> _Record extracts_
....
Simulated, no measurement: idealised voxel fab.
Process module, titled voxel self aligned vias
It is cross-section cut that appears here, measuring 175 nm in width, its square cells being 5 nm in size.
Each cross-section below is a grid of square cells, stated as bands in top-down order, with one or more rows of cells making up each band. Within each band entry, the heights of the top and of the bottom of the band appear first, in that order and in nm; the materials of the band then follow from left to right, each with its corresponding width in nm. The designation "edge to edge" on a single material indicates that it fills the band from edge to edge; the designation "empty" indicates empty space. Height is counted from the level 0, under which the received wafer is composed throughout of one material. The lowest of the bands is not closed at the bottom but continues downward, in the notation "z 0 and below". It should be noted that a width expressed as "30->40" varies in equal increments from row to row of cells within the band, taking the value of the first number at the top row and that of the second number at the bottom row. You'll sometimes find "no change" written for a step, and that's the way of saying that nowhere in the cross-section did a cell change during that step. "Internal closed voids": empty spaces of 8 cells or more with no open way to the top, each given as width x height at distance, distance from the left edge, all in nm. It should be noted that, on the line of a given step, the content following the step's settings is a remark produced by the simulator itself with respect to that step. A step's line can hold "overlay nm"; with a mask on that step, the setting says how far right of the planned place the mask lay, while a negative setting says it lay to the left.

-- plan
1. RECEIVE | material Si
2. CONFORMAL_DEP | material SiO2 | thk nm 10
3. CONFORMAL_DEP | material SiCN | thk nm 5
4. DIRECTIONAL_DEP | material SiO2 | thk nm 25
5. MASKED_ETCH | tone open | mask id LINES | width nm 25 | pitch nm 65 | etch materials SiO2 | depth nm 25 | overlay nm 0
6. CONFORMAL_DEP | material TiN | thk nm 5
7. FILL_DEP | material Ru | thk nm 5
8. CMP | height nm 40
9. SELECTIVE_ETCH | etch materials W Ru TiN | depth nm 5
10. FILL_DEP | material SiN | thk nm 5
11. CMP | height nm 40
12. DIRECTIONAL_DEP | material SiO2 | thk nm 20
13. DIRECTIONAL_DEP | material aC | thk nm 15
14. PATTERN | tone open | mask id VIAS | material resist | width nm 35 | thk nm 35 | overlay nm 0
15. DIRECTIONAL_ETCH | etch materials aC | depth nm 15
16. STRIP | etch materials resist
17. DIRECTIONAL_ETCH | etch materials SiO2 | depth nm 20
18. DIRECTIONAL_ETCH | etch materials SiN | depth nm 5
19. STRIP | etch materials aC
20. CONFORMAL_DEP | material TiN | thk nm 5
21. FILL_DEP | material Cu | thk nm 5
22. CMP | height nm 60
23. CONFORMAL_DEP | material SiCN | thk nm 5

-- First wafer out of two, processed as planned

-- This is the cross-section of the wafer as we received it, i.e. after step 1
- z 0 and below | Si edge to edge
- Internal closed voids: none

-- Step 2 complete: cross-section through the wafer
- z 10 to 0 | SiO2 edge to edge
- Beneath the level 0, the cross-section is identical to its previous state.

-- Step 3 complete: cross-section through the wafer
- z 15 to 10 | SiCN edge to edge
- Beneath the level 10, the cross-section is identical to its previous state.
....

> _Work task_
Within the listing above, extract exactly the lines from the line with "-- This is the" to the line with "- z 15 to 10 | SiCN edge to edge", the two named lines included, and no others.

> _Expected answer_
-- This is the cross-section of the wafer as we received it, i.e. after step 1
- z 0 and below | Si edge to edge
- Internal closed voids: none

-- Step 2 complete: cross-section through the wafer
- z 10 to 0 | SiO2 edge to edge
- Beneath the level 0, the cross-section is identical to its previous state.

-- Step 3 complete: cross-section through the wafer
- z 15 to 10 | SiCN edge to edge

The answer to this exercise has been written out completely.